(Extracted material begins)

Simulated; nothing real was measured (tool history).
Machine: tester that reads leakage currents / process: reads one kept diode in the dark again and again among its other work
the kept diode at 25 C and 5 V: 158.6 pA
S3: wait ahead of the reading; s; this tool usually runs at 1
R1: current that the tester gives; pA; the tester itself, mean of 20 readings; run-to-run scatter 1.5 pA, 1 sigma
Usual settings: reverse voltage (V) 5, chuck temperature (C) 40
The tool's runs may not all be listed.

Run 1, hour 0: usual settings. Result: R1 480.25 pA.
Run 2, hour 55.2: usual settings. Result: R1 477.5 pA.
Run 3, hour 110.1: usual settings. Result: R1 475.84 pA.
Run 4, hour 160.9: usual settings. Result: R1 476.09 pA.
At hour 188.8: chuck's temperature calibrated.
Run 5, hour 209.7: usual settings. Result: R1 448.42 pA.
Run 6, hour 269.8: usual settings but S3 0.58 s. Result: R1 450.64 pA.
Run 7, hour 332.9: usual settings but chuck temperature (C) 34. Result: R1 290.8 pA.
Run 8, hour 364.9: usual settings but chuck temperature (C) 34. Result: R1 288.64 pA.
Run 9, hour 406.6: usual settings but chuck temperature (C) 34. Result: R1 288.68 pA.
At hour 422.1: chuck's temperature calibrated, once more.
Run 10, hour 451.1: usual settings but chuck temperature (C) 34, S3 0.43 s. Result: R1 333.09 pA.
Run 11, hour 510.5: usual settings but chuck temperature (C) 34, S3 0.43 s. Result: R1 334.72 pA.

(Extracted material ends)

- [Required action] In the entries above, the lines from the one bearing "Run 4, hour" up to and including the one bearing "Run 10, hour" should be transcribed exactly; no other line is wanted.

- [Answer box]
Run 4, hour 160.9: usual settings. Result: R1 476.09 pA.
At hour 188.8: chuck's temperature calibrated.
Run 5, hour 209.7: usual settings. Result: R1 448.42 pA.
Run 6, hour 269.8: usual settings but S3 0.58 s. Result: R1 450.64 pA.
Run 7, hour 332.9: usual settings but chuck temperature (C) 34. Result: R1 290.8 pA.
Run 8, hour 364.9: usual settings but chuck temperature (C) 34. Result: R1 288.64 pA.
Run 9, hour 406.6: usual settings but chuck temperature (C) 34. Result: R1 288.68 pA.
At hour 422.1: chuck's temperature calibrated, once more.
Run 10, hour 451.1: usual settings but chuck temperature (C) 34, S3 0.43 s. Result: R1 333.09 pA.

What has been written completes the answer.